▶ _GIVEN DATA_:
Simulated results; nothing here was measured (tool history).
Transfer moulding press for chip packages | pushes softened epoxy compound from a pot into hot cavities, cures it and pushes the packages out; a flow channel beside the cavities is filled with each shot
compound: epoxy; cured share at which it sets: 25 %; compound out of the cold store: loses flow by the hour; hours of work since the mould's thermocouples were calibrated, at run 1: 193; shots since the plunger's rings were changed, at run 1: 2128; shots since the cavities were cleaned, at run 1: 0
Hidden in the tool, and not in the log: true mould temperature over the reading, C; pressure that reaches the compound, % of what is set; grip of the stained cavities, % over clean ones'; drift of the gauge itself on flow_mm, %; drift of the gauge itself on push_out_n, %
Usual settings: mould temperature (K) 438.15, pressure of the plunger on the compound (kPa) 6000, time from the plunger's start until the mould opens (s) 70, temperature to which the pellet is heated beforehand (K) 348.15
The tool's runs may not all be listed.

▶ _ACTION ITEM_: From the very first line of the data through the line with "Hidden in the" in it, please reproduce each line exactly and output nothing more.

▶ _RESPONSE BOX_:
Simulated results; nothing here was measured (tool history).
Transfer moulding press for chip packages | pushes softened epoxy compound from a pot into hot cavities, cures it and pushes the packages out; a flow channel beside the cavities is filled with each shot
compound: epoxy; cured share at which it sets: 25 %; compound out of the cold store: loses flow by the hour; hours of work since the mould's thermocouples were calibrated, at run 1: 193; shots since the plunger's rings were changed, at run 1: 2128; shots since the cavities were cleaned, at run 1: 0
Hidden in the tool, and not in the log: true mould temperature over the reading, C; pressure that reaches the compound, % of what is set; grip of the stained cavities, % over clean ones'; drift of the gauge itself on flow_mm, %; drift of the gauge itself on push_out_n, %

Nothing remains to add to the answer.